■ **Work item**:
The line containing "L638 | day 27" marks the end: output every line of the data up to it, and that line too, exactly as written.

■ **Data records**:
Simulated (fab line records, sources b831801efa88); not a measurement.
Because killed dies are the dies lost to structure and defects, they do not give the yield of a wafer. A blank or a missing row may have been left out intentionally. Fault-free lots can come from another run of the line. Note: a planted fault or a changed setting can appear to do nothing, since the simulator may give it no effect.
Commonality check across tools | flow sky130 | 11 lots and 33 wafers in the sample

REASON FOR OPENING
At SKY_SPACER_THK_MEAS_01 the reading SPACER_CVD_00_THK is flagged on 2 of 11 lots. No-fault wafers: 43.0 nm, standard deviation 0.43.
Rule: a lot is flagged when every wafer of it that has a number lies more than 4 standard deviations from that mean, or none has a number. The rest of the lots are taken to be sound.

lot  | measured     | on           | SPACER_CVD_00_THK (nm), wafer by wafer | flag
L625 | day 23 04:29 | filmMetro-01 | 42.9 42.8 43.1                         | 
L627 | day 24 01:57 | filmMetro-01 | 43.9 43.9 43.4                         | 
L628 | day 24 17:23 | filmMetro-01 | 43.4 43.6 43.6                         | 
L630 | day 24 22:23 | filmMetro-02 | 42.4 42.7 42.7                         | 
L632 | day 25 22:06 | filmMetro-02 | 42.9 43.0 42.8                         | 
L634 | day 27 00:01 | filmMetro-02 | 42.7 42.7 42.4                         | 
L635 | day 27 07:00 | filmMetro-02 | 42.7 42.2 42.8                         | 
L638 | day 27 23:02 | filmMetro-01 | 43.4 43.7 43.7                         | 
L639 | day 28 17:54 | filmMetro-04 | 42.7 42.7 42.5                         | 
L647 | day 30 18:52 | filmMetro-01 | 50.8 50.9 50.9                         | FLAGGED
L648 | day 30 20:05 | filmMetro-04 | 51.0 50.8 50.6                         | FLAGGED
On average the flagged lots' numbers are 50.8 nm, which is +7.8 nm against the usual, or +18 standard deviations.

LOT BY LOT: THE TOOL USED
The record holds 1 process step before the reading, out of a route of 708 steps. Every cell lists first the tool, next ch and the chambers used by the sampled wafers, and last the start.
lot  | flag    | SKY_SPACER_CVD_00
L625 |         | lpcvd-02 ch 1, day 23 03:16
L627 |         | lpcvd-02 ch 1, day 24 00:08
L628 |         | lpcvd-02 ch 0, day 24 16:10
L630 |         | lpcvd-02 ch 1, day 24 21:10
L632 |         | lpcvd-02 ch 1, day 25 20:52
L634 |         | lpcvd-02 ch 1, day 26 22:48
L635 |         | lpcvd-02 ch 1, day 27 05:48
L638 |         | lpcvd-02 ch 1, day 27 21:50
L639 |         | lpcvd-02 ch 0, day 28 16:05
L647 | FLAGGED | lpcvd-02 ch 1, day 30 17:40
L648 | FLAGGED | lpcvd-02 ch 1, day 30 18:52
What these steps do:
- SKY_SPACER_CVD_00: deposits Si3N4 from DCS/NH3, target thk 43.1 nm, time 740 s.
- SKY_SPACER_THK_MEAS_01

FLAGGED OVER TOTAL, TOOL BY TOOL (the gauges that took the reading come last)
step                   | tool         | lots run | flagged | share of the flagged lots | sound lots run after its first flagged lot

■ **Worked solution**:
Simulated (fab line records, sources b831801efa88); not a measurement.
Because killed dies are the dies lost to structure and defects, they do not give the yield of a wafer. A blank or a missing row may have been left out intentionally. Fault-free lots can come from another run of the line. Note: a planted fault or a changed setting can appear to do nothing, since the simulator may give it no effect.
Commonality check across tools | flow sky130 | 11 lots and 33 wafers in the sample

REASON FOR OPENING
At SKY_SPACER_THK_MEAS_01 the reading SPACER_CVD_00_THK is flagged on 2 of 11 lots. No-fault wafers: 43.0 nm, standard deviation 0.43.
Rule: a lot is flagged when every wafer of it that has a number lies more than 4 standard deviations from that mean, or none has a number. The rest of the lots are taken to be sound.

lot  | measured     | on           | SPACER_CVD_00_THK (nm), wafer by wafer | flag
L625 | day 23 04:29 | filmMetro-01 | 42.9 42.8 43.1                         | 
L627 | day 24 01:57 | filmMetro-01 | 43.9 43.9 43.4                         | 
L628 | day 24 17:23 | filmMetro-01 | 43.4 43.6 43.6                         | 
L630 | day 24 22:23 | filmMetro-02 | 42.4 42.7 42.7                         | 
L632 | day 25 22:06 | filmMetro-02 | 42.9 43.0 42.8                         | 
L634 | day 27 00:01 | filmMetro-02 | 42.7 42.7 42.4                         | 
L635 | day 27 07:00 | filmMetro-02 | 42.7 42.2 42.8                         | 
L638 | day 27 23:02 | filmMetro-01 | 43.4 43.7 43.7                         | 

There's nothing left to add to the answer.